Start of AVAILABLE DATA

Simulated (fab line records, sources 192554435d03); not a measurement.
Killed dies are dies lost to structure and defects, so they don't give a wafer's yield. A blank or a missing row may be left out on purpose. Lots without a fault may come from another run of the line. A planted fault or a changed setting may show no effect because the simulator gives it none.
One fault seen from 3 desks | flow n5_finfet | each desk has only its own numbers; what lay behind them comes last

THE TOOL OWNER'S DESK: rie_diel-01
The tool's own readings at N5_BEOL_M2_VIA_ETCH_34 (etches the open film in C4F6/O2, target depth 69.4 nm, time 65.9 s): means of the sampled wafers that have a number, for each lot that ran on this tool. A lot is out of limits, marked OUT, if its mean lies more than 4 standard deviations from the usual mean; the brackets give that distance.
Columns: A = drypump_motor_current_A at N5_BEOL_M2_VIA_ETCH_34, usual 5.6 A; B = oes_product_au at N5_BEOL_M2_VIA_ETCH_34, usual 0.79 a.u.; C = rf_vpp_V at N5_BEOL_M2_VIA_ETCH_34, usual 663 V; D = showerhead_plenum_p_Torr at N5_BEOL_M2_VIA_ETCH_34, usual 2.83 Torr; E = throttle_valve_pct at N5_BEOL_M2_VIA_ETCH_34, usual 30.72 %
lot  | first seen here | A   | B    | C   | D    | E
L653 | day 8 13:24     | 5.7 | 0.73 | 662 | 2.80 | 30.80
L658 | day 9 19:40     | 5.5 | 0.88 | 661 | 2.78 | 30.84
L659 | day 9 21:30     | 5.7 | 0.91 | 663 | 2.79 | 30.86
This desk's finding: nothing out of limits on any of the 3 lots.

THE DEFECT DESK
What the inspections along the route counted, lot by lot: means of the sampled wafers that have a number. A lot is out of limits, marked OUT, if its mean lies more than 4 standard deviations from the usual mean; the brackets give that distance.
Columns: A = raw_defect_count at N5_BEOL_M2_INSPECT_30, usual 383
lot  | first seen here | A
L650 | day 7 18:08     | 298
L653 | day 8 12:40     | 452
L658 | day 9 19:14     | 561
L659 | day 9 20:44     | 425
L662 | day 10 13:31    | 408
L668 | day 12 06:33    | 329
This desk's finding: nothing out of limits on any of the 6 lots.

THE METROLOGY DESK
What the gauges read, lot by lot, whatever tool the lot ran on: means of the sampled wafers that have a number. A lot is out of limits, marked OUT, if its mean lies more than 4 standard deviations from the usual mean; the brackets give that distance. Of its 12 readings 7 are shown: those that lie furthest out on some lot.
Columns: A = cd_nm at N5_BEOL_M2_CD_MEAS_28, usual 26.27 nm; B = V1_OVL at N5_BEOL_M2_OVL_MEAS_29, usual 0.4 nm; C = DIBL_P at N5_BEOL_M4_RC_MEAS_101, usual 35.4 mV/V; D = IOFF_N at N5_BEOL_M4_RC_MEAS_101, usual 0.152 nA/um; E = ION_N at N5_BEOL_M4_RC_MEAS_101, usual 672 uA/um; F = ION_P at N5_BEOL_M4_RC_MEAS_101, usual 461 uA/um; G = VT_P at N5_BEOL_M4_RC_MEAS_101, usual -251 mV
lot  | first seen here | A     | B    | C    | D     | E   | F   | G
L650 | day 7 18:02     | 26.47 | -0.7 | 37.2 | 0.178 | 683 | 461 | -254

End of AVAILABLE DATA

ACTIVITY: Only the lines from the first line of the records through the one containing "The tool's own" should be reproduced, exactly, with both of them included.

RESPONSE:
Simulated (fab line records, sources 192554435d03); not a measurement.
Killed dies are dies lost to structure and defects, so they don't give a wafer's yield. A blank or a missing row may be left out on purpose. Lots without a fault may come from another run of the line. A planted fault or a changed setting may show no effect because the simulator gives it none.
One fault seen from 3 desks | flow n5_finfet | each desk has only its own numbers; what lay behind them comes last

THE TOOL OWNER'S DESK: rie_diel-01
The tool's own readings at N5_BEOL_M2_VIA_ETCH_34 (etches the open film in C4F6/O2, target depth 69.4 nm, time 65.9 s): means of the sampled wafers that have a number, for each lot that ran on this tool. A lot is out of limits, marked OUT, if its mean lies more than 4 standard deviations from the usual mean; the brackets give that distance.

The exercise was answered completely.